* Assigned task *
Your answer must be the full listing, repeated word for word.

* Material supplied *
<<<<
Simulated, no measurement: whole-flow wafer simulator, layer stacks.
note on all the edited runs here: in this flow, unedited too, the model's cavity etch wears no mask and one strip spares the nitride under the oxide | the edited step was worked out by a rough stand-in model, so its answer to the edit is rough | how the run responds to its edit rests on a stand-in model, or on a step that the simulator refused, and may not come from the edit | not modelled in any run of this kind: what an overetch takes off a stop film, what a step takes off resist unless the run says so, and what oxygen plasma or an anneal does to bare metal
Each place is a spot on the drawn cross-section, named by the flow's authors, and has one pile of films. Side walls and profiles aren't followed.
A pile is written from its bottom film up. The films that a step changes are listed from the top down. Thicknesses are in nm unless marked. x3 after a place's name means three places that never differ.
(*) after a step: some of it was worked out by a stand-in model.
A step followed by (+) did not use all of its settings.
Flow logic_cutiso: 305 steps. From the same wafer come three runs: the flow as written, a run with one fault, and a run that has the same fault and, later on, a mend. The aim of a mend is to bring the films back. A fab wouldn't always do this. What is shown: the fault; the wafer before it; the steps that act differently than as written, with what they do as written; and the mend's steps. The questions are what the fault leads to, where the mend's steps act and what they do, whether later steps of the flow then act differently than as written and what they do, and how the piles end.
>>>>

* Answer space *
Simulated, no measurement: whole-flow wafer simulator, layer stacks.
note on all the edited runs here: in this flow, unedited too, the model's cavity etch wears no mask and one strip spares the nitride under the oxide | the edited step was worked out by a rough stand-in model, so its answer to the edit is rough | how the run responds to its edit rests on a stand-in model, or on a step that the simulator refused, and may not come from the edit | not modelled in any run of this kind: what an overetch takes off a stop film, what a step takes off resist unless the run says so, and what oxygen plasma or an anneal does to bare metal
Each place is a spot on the drawn cross-section, named by the flow's authors, and has one pile of films. Side walls and profiles aren't followed.
A pile is written from its bottom film up. The films that a step changes are listed from the top down. Thicknesses are in nm unless marked. x3 after a place's name means three places that never differ.
(*) after a step: some of it was worked out by a stand-in model.
A step followed by (+) did not use all of its settings.
Flow logic_cutiso: 305 steps. From the same wafer come three runs: the flow as written, a run with one fault, and a run that has the same fault and, later on, a mend. The aim of a mend is to bring the films back. A fab wouldn't always do this. What is shown: the fault; the wafer before it; the steps that act differently than as written, with what they do as written; and the mend's steps. The questions are what the fault leads to, where the mend's steps act and what they do, whether later steps of the flow then act differently than as written and what they do, and how the piles end.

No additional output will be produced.